EXERCISE >>
Write out, unaltered, each line from the top of the records below down to the line where "Killed dies count" appears, that line included.

DATASET CONTENT >>
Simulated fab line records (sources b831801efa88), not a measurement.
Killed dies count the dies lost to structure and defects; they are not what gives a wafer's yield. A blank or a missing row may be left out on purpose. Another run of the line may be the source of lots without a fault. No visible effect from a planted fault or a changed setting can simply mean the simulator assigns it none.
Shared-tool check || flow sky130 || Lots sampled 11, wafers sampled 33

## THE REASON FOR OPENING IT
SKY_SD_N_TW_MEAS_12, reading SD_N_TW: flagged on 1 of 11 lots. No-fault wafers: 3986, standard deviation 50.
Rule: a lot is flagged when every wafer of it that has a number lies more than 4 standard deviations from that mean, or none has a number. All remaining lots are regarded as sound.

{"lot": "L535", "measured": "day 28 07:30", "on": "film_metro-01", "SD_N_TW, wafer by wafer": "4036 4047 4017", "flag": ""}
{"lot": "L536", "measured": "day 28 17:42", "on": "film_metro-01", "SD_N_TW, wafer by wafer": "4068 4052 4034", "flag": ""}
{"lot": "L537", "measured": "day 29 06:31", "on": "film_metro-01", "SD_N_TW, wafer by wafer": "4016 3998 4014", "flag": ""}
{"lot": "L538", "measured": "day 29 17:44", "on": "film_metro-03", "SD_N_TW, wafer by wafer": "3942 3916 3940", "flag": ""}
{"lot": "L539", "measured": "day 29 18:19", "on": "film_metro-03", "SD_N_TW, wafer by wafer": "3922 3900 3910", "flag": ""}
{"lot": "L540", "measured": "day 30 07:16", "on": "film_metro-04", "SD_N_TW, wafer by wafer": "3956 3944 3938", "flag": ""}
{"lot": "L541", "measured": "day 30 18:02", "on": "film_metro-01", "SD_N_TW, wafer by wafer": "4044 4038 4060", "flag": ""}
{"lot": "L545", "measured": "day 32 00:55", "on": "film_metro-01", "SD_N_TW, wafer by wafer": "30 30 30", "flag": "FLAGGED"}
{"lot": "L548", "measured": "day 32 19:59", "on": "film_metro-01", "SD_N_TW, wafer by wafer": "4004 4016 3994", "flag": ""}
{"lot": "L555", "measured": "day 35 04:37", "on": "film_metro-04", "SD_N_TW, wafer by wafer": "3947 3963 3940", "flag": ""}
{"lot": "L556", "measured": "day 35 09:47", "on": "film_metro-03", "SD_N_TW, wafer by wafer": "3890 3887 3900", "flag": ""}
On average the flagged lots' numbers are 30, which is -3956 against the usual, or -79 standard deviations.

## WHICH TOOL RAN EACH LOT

EXPECTED ANSWER >>
Simulated fab line records (sources b831801efa88), not a measurement.
Killed dies count the dies lost to structure and defects; they are not what gives a wafer's yield. A blank or a missing row may be left out on purpose. Another run of the line may be the source of lots without a fault. No visible effect from a planted fault or a changed setting can simply mean the simulator assigns it none.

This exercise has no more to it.